■ ■ ■

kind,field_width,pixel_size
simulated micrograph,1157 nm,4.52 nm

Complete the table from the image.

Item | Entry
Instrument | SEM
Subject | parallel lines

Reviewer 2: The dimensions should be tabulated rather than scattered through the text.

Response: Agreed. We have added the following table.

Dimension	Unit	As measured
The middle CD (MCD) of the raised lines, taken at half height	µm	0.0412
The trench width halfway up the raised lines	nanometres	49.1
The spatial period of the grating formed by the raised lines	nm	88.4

■ ■ ■

- [Brief]:
Please print the lines from the start of the records up to and including the line with "The trench width", copying each one exactly and leaving out the rest.

- [Exercise solution]:
kind,field_width,pixel_size
simulated micrograph,1157 nm,4.52 nm

Complete the table from the image.

Item | Entry
Instrument | SEM
Subject | parallel lines

Reviewer 2: The dimensions should be tabulated rather than scattered through the text.

Response: Agreed. We have added the following table.

Dimension	Unit	As measured
The middle CD (MCD) of the raised lines, taken at half height	µm	0.0412
The trench width halfway up the raised lines	nanometres	49.1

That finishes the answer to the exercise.